Material supplied =
=-=-=

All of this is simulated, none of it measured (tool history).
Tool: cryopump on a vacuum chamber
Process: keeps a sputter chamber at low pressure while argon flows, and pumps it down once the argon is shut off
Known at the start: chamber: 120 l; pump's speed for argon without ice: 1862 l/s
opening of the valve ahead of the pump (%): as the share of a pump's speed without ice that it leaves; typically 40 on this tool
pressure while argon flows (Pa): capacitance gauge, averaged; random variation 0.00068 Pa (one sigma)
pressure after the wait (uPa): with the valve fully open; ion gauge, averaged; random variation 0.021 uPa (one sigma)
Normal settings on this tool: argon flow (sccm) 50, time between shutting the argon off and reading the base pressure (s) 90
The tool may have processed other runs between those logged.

=-=-=

Brief = Each record is to be repeated word for word, with none skipped.

Written reply =
All of this is simulated, none of it measured (tool history).
Tool: cryopump on a vacuum chamber
Process: keeps a sputter chamber at low pressure while argon flows, and pumps it down once the argon is shut off
Known at the start: chamber: 120 l; pump's speed for argon without ice: 1862 l/s
opening of the valve ahead of the pump (%): as the share of a pump's speed without ice that it leaves; typically 40 on this tool
pressure while argon flows (Pa): capacitance gauge, averaged; random variation 0.00068 Pa (one sigma)
pressure after the wait (uPa): with the valve fully open; ion gauge, averaged; random variation 0.021 uPa (one sigma)
Normal settings on this tool: argon flow (sccm) 50, time between shutting the argon off and reading the base pressure (s) 90
The tool may have processed other runs between those logged.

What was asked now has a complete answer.